## EXERCISE
As soon as the line containing "step 347, SPUTTER (material" appears in the material below, start returning lines exactly, and end with the line containing "fault: (same below)".

<<<<

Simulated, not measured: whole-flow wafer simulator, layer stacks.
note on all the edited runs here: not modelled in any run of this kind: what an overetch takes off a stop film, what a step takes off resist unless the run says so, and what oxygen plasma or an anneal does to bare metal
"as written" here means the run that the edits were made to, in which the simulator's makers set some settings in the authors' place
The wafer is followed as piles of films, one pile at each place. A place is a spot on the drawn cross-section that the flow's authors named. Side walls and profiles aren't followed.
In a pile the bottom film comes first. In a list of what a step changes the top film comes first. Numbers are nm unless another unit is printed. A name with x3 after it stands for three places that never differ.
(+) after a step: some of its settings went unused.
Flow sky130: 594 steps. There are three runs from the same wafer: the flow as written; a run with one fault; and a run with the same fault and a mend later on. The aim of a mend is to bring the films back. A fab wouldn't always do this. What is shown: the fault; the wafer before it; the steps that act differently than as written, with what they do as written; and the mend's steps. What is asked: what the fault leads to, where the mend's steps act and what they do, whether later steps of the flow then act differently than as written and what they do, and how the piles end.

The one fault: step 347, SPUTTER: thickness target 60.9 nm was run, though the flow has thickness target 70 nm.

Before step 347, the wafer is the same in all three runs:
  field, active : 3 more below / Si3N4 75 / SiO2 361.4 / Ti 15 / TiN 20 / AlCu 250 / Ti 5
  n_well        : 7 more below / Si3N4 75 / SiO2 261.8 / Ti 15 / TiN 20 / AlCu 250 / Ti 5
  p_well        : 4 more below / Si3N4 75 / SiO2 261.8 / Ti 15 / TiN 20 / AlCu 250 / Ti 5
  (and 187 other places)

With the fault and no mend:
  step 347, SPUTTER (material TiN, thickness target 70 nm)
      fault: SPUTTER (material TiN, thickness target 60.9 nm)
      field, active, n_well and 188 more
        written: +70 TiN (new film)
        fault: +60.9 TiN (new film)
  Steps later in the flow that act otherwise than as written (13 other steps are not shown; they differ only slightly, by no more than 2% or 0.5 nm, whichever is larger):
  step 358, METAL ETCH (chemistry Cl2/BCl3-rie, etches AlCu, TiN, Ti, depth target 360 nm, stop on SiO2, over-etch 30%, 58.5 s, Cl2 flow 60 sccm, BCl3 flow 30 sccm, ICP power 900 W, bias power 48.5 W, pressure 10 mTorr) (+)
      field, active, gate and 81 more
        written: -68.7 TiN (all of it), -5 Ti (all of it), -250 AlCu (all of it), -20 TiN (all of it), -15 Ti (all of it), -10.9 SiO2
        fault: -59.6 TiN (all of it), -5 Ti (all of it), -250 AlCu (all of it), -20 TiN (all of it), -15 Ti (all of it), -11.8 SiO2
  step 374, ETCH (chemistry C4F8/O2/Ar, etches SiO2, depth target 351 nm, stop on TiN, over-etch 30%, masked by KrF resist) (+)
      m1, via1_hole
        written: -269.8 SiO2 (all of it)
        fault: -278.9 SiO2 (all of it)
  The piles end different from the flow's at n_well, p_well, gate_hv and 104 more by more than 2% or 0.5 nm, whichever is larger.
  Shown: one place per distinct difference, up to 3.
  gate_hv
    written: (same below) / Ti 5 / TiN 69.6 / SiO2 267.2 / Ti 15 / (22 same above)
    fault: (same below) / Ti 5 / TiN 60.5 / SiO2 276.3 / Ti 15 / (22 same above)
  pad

>>>>

## TASK ANSWER
  step 347, SPUTTER (material TiN, thickness target 70 nm)
      fault: SPUTTER (material TiN, thickness target 60.9 nm)
      field, active, n_well and 188 more
        written: +70 TiN (new film)
        fault: +60.9 TiN (new film)
  Steps later in the flow that act otherwise than as written (13 other steps are not shown; they differ only slightly, by no more than 2% or 0.5 nm, whichever is larger):
  step 358, METAL ETCH (chemistry Cl2/BCl3-rie, etches AlCu, TiN, Ti, depth target 360 nm, stop on SiO2, over-etch 30%, 58.5 s, Cl2 flow 60 sccm, BCl3 flow 30 sccm, ICP power 900 W, bias power 48.5 W, pressure 10 mTorr) (+)
      field, active, gate and 81 more
        written: -68.7 TiN (all of it), -5 Ti (all of it), -250 AlCu (all of it), -20 TiN (all of it), -15 Ti (all of it), -10.9 SiO2
        fault: -59.6 TiN (all of it), -5 Ti (all of it), -250 AlCu (all of it), -20 TiN (all of it), -15 Ti (all of it), -11.8 SiO2
  step 374, ETCH (chemistry C4F8/O2/Ar, etches SiO2, depth target 351 nm, stop on TiN, over-etch 30%, masked by KrF resist) (+)
      m1, via1_hole
        written: -269.8 SiO2 (all of it)
        fault: -278.9 SiO2 (all of it)
  The piles end different from the flow's at n_well, p_well, gate_hv and 104 more by more than 2% or 0.5 nm, whichever is larger.
  Shown: one place per distinct difference, up to 3.
  gate_hv
    written: (same below) / Ti 5 / TiN 69.6 / SiO2 267.2 / Ti 15 / (22 same above)
    fault: (same below) / Ti 5 / TiN 60.5 / SiO2 276.3 / Ti 15 / (22 same above)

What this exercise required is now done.